+-------+

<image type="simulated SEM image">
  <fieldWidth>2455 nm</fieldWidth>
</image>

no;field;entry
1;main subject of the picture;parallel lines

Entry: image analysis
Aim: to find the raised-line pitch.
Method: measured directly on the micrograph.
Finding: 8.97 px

+-------+

- _REQUIREMENT_: Set every line down again exactly. Begin with the first line of the entries and finish with the line containing "Method: measured directly on the micrograph.".

- _WORKED SOLUTION_:
<image type="simulated SEM image">
  <fieldWidth>2455 nm</fieldWidth>
</image>

no;field;entry
1;main subject of the picture;parallel lines

Entry: image analysis
Aim: to find the raised-line pitch.
Method: measured directly on the micrograph.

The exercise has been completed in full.